» **Input data**:
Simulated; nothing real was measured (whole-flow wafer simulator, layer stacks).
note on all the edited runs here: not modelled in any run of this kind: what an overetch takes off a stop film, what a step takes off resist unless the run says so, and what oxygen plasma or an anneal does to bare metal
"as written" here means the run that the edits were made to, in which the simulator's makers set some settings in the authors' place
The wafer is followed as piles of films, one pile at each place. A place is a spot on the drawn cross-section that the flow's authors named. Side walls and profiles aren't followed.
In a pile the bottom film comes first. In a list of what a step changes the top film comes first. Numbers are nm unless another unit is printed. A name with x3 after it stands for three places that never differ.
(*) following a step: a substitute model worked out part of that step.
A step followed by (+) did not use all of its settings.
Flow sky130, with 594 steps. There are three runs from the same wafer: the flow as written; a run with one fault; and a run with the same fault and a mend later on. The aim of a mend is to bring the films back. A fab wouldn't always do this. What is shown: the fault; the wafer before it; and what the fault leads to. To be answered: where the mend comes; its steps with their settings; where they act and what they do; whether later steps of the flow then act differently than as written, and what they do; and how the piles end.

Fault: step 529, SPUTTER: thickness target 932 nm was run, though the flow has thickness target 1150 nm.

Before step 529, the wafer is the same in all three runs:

» **Brief**: Repeat all the entries word for word.

» **Written reply**:
Simulated; nothing real was measured (whole-flow wafer simulator, layer stacks).
note on all the edited runs here: not modelled in any run of this kind: what an overetch takes off a stop film, what a step takes off resist unless the run says so, and what oxygen plasma or an anneal does to bare metal
"as written" here means the run that the edits were made to, in which the simulator's makers set some settings in the authors' place
The wafer is followed as piles of films, one pile at each place. A place is a spot on the drawn cross-section that the flow's authors named. Side walls and profiles aren't followed.
In a pile the bottom film comes first. In a list of what a step changes the top film comes first. Numbers are nm unless another unit is printed. A name with x3 after it stands for three places that never differ.
(*) following a step: a substitute model worked out part of that step.
A step followed by (+) did not use all of its settings.
Flow sky130, with 594 steps. There are three runs from the same wafer: the flow as written; a run with one fault; and a run with the same fault and a mend later on. The aim of a mend is to bring the films back. A fab wouldn't always do this. What is shown: the fault; the wafer before it; and what the fault leads to. To be answered: where the mend comes; its steps with their settings; where they act and what they do; whether later steps of the flow then act differently than as written, and what they do; and how the piles end.

Fault: step 529, SPUTTER: thickness target 932 nm was run, though the flow has thickness target 1150 nm.

Before step 529, the wafer is the same in all three runs:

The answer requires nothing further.